START Provided information
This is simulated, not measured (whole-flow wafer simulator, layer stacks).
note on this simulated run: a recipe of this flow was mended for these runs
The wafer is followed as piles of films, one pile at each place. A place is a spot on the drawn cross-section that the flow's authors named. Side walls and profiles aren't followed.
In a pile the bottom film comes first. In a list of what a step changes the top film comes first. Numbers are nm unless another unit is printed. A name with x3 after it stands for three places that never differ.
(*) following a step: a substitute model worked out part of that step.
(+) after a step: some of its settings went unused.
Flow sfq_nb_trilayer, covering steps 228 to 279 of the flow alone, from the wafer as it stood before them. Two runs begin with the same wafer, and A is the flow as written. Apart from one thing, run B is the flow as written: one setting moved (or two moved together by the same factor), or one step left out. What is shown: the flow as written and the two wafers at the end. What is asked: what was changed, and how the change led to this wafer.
END Provided information

Action item: Transcribe the data above in full, keeping every word as it is.

Exercise output:
This is simulated, not measured (whole-flow wafer simulator, layer stacks).
note on this simulated run: a recipe of this flow was mended for these runs
The wafer is followed as piles of films, one pile at each place. A place is a spot on the drawn cross-section that the flow's authors named. Side walls and profiles aren't followed.
In a pile the bottom film comes first. In a list of what a step changes the top film comes first. Numbers are nm unless another unit is printed. A name with x3 after it stands for three places that never differ.
(*) following a step: a substitute model worked out part of that step.
(+) after a step: some of its settings went unused.
Flow sfq_nb_trilayer, covering steps 228 to 279 of the flow alone, from the wafer as it stood before them. Two runs begin with the same wafer, and A is the flow as written. Apart from one thing, run B is the flow as written: one setting moved (or two moved together by the same factor), or one step left out. What is shown: the flow as written and the two wafers at the end. What is asked: what was changed, and how the change led to this wafer.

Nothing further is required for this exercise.